# [WORK TASK]
Return exactly and only these lines: the first of the listing through the one containing "step 477, SPUTTER (material".

# [RECORD SET]
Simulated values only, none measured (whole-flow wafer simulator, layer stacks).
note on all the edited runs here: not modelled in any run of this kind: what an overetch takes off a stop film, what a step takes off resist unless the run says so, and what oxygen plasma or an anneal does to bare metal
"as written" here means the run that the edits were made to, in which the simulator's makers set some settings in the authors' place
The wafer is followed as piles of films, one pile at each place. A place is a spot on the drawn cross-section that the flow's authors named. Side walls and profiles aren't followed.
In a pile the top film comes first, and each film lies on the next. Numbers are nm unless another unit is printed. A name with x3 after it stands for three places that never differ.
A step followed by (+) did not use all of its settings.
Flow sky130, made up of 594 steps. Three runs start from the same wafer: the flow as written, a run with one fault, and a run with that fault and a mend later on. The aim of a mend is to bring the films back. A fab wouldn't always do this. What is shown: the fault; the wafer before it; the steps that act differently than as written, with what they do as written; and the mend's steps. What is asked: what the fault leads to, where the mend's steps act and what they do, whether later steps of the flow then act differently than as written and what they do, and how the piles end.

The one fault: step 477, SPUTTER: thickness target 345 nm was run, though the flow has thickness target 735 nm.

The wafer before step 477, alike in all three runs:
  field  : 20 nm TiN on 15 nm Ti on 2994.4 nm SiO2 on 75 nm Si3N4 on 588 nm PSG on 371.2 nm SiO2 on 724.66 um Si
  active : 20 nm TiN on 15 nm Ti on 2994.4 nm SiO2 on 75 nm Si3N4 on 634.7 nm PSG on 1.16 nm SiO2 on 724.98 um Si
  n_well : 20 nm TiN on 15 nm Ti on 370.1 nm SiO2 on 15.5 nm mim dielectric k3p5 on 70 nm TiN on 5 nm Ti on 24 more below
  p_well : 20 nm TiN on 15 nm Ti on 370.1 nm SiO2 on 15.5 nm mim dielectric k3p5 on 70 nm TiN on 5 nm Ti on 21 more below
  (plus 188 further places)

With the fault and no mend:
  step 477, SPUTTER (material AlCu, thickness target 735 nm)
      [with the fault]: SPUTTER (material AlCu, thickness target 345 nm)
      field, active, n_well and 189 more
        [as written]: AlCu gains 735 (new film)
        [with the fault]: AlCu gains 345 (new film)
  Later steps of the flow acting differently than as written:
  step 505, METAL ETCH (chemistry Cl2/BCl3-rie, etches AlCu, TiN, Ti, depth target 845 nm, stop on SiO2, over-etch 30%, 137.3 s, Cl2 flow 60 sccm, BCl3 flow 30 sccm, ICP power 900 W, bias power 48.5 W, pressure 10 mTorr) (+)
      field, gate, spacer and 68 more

# [ANSWER SPACE]
Simulated values only, none measured (whole-flow wafer simulator, layer stacks).
note on all the edited runs here: not modelled in any run of this kind: what an overetch takes off a stop film, what a step takes off resist unless the run says so, and what oxygen plasma or an anneal does to bare metal
"as written" here means the run that the edits were made to, in which the simulator's makers set some settings in the authors' place
The wafer is followed as piles of films, one pile at each place. A place is a spot on the drawn cross-section that the flow's authors named. Side walls and profiles aren't followed.
In a pile the top film comes first, and each film lies on the next. Numbers are nm unless another unit is printed. A name with x3 after it stands for three places that never differ.
A step followed by (+) did not use all of its settings.
Flow sky130, made up of 594 steps. Three runs start from the same wafer: the flow as written, a run with one fault, and a run with that fault and a mend later on. The aim of a mend is to bring the films back. A fab wouldn't always do this. What is shown: the fault; the wafer before it; the steps that act differently than as written, with what they do as written; and the mend's steps. What is asked: what the fault leads to, where the mend's steps act and what they do, whether later steps of the flow then act differently than as written and what they do, and how the piles end.

The one fault: step 477, SPUTTER: thickness target 345 nm was run, though the flow has thickness target 735 nm.

The wafer before step 477, alike in all three runs:
  field  : 20 nm TiN on 15 nm Ti on 2994.4 nm SiO2 on 75 nm Si3N4 on 588 nm PSG on 371.2 nm SiO2 on 724.66 um Si
  active : 20 nm TiN on 15 nm Ti on 2994.4 nm SiO2 on 75 nm Si3N4 on 634.7 nm PSG on 1.16 nm SiO2 on 724.98 um Si
  n_well : 20 nm TiN on 15 nm Ti on 370.1 nm SiO2 on 15.5 nm mim dielectric k3p5 on 70 nm TiN on 5 nm Ti on 24 more below
  p_well : 20 nm TiN on 15 nm Ti on 370.1 nm SiO2 on 15.5 nm mim dielectric k3p5 on 70 nm TiN on 5 nm Ti on 21 more below
  (plus 188 further places)

With the fault and no mend:
  step 477, SPUTTER (material AlCu, thickness target 735 nm)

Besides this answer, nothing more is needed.